━━ ENTRIES SUPPLIED ━━

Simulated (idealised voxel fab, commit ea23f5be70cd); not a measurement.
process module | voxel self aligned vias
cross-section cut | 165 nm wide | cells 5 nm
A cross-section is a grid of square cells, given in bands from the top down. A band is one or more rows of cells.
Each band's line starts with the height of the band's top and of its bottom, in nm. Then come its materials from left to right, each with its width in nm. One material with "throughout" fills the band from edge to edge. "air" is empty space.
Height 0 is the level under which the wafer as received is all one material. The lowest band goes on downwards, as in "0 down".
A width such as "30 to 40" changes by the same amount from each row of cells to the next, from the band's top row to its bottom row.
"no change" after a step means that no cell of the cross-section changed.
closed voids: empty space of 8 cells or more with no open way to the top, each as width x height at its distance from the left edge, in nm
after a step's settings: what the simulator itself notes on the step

━━━

• _WORK ITEM_
The answer must be a word-for-word restatement of the records.

• _ANSWER BOX_
Simulated (idealised voxel fab, commit ea23f5be70cd); not a measurement.
process module | voxel self aligned vias
cross-section cut | 165 nm wide | cells 5 nm
A cross-section is a grid of square cells, given in bands from the top down. A band is one or more rows of cells.
Each band's line starts with the height of the band's top and of its bottom, in nm. Then come its materials from left to right, each with its width in nm. One material with "throughout" fills the band from edge to edge. "air" is empty space.
Height 0 is the level under which the wafer as received is all one material. The lowest band goes on downwards, as in "0 down".
A width such as "30 to 40" changes by the same amount from each row of cells to the next, from the band's top row to its bottom row.
"no change" after a step means that no cell of the cross-section changed.
closed voids: empty space of 8 cells or more with no open way to the top, each as width x height at its distance from the left edge, in nm
after a step's settings: what the simulator itself notes on the step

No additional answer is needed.